(Extracted information Opens)

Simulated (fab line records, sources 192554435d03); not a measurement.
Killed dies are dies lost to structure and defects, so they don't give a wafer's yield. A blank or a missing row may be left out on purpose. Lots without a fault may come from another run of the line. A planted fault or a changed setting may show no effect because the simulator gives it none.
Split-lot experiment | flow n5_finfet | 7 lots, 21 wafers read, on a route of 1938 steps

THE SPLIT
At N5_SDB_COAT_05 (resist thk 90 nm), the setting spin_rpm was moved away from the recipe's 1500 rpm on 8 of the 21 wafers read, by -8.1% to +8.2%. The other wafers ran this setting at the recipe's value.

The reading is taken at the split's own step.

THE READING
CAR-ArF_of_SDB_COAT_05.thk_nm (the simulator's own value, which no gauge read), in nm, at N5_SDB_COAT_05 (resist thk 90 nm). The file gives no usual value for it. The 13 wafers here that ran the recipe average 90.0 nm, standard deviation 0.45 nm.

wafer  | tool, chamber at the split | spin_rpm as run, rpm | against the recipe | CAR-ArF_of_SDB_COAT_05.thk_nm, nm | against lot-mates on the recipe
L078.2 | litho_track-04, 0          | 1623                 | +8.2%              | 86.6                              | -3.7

(Extracted information Closes)

Work item: Reproduce the entries above exactly, every line included.

Exercise result:
Simulated (fab line records, sources 192554435d03); not a measurement.
Killed dies are dies lost to structure and defects, so they don't give a wafer's yield. A blank or a missing row may be left out on purpose. Lots without a fault may come from another run of the line. A planted fault or a changed setting may show no effect because the simulator gives it none.
Split-lot experiment | flow n5_finfet | 7 lots, 21 wafers read, on a route of 1938 steps

THE SPLIT
At N5_SDB_COAT_05 (resist thk 90 nm), the setting spin_rpm was moved away from the recipe's 1500 rpm on 8 of the 21 wafers read, by -8.1% to +8.2%. The other wafers ran this setting at the recipe's value.

The reading is taken at the split's own step.

THE READING
CAR-ArF_of_SDB_COAT_05.thk_nm (the simulator's own value, which no gauge read), in nm, at N5_SDB_COAT_05 (resist thk 90 nm). The file gives no usual value for it. The 13 wafers here that ran the recipe average 90.0 nm, standard deviation 0.45 nm.

wafer  | tool, chamber at the split | spin_rpm as run, rpm | against the recipe | CAR-ArF_of_SDB_COAT_05.thk_nm, nm | against lot-mates on the recipe
L078.2 | litho_track-04, 0          | 1623                 | +8.2%              | 86.6                              | -3.7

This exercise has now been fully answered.